_Assignment_.
In the entries below, find the line with "Log of a fleet" and the line with "run 2D hour=16.3". Reproduce those two lines and every line between them exactly, and nothing more.

══ Listed records ══
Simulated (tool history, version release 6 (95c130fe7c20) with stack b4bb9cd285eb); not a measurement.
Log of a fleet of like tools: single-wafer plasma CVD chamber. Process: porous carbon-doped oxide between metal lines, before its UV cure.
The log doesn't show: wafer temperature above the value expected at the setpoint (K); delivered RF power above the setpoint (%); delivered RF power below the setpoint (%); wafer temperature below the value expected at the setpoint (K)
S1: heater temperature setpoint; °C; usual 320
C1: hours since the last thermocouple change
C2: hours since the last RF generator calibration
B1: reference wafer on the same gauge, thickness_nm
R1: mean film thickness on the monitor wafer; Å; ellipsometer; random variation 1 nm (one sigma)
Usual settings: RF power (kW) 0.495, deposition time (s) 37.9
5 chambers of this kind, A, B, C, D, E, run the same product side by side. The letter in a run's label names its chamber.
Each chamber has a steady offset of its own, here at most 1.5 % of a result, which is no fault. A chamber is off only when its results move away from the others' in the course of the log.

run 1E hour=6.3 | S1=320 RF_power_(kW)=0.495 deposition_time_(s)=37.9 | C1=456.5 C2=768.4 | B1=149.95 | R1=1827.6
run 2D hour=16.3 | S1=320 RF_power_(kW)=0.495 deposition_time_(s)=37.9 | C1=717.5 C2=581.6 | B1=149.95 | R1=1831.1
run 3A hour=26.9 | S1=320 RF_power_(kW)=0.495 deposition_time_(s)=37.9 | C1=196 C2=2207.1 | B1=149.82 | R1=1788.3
═══

_Problem solution_.
Log of a fleet of like tools: single-wafer plasma CVD chamber. Process: porous carbon-doped oxide between metal lines, before its UV cure.
The log doesn't show: wafer temperature above the value expected at the setpoint (K); delivered RF power above the setpoint (%); delivered RF power below the setpoint (%); wafer temperature below the value expected at the setpoint (K)
S1: heater temperature setpoint; °C; usual 320
C1: hours since the last thermocouple change
C2: hours since the last RF generator calibration
B1: reference wafer on the same gauge, thickness_nm
R1: mean film thickness on the monitor wafer; Å; ellipsometer; random variation 1 nm (one sigma)
Usual settings: RF power (kW) 0.495, deposition time (s) 37.9
5 chambers of this kind, A, B, C, D, E, run the same product side by side. The letter in a run's label names its chamber.
Each chamber has a steady offset of its own, here at most 1.5 % of a result, which is no fault. A chamber is off only when its results move away from the others' in the course of the log.

run 1E hour=6.3 | S1=320 RF_power_(kW)=0.495 deposition_time_(s)=37.9 | C1=456.5 C2=768.4 | B1=149.95 | R1=1827.6
run 2D hour=16.3 | S1=320 RF_power_(kW)=0.495 deposition_time_(s)=37.9 | C1=717.5 C2=581.6 | B1=149.95 | R1=1831.1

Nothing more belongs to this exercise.